<<<<
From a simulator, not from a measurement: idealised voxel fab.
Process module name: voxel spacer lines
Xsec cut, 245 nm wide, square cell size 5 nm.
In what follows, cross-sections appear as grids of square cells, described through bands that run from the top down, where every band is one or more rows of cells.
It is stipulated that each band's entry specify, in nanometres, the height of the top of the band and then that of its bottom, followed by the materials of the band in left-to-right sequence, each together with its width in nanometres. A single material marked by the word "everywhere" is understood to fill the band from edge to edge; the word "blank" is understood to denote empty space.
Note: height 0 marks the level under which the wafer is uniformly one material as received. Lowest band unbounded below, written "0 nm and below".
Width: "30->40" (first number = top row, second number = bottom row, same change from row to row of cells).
>>>>

## WORK REQUEST
After reading the listing, copy all of it out exactly.

## ANSWER SPACE
From a simulator, not from a measurement: idealised voxel fab.
Process module name: voxel spacer lines
Xsec cut, 245 nm wide, square cell size 5 nm.
In what follows, cross-sections appear as grids of square cells, described through bands that run from the top down, where every band is one or more rows of cells.
It is stipulated that each band's entry specify, in nanometres, the height of the top of the band and then that of its bottom, followed by the materials of the band in left-to-right sequence, each together with its width in nanometres. A single material marked by the word "everywhere" is understood to fill the band from edge to edge; the word "blank" is understood to denote empty space.
Note: height 0 marks the level under which the wafer is uniformly one material as received. Lowest band unbounded below, written "0 nm and below".
Width: "30->40" (first number = top row, second number = bottom row, same change from row to row of cells).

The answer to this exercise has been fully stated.